▶ BRIEF
For each line below, return an exact copy.

··· EXCERPTED DATA

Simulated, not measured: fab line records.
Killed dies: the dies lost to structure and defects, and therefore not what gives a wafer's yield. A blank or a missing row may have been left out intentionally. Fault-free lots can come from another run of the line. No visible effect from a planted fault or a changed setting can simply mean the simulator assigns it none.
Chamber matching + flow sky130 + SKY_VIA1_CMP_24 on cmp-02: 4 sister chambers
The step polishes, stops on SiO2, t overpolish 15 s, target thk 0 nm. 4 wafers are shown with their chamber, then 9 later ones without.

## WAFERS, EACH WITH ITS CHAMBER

······

▶ TASK SOLUTION
Simulated, not measured: fab line records.
Killed dies: the dies lost to structure and defects, and therefore not what gives a wafer's yield. A blank or a missing row may have been left out intentionally. Fault-free lots can come from another run of the line. No visible effect from a planted fault or a changed setting can simply mean the simulator assigns it none.
Chamber matching + flow sky130 + SKY_VIA1_CMP_24 on cmp-02: 4 sister chambers
The step polishes, stops on SiO2, t overpolish 15 s, target thk 0 nm. 4 wafers are shown with their chamber, then 9 later ones without.

## WAFERS, EACH WITH ITS CHAMBER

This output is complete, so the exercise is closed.